Data supplied Block Start

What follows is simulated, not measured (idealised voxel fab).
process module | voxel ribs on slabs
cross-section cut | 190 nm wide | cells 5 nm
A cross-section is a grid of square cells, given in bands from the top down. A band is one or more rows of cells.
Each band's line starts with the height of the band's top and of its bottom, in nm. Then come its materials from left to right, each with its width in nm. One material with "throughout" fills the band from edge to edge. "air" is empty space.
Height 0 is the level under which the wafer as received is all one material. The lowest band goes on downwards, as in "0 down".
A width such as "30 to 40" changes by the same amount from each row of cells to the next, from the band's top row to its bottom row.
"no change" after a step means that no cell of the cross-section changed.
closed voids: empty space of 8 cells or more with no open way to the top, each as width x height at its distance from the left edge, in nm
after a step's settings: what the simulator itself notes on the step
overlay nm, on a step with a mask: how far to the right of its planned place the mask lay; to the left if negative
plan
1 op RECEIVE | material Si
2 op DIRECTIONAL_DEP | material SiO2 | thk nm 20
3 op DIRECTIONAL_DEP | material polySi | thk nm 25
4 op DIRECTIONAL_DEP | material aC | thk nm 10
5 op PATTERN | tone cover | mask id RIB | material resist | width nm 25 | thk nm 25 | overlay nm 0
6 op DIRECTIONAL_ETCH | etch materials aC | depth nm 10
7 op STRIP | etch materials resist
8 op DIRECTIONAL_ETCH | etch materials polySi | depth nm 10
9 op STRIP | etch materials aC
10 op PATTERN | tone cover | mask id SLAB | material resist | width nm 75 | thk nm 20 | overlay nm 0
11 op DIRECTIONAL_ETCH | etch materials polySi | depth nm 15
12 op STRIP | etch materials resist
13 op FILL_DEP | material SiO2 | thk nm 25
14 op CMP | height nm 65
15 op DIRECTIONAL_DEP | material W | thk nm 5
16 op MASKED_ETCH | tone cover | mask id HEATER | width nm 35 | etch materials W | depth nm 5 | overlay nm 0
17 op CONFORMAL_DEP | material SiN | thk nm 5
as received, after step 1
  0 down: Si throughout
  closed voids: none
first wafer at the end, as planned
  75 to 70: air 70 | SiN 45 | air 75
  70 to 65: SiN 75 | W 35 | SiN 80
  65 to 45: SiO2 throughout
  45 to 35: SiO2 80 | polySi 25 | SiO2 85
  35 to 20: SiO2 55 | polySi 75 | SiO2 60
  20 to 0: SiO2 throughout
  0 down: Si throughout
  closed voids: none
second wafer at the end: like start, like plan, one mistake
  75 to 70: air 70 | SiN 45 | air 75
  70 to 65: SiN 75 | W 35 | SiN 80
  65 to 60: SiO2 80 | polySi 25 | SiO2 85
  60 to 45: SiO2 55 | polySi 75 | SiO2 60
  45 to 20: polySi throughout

Data supplied Block End

== Work request ==
In the data above, which lines lie between the line with "Each band's line" and the line with "Height 0 is", inclusive? Print those lines exactly and nothing else.

== Task answer ==
Each band's line starts with the height of the band's top and of its bottom, in nm. Then come its materials from left to right, each with its width in nm. One material with "throughout" fills the band from edge to edge. "air" is empty space.
Height 0 is the level under which the wafer as received is all one material. The lowest band goes on downwards, as in "0 down".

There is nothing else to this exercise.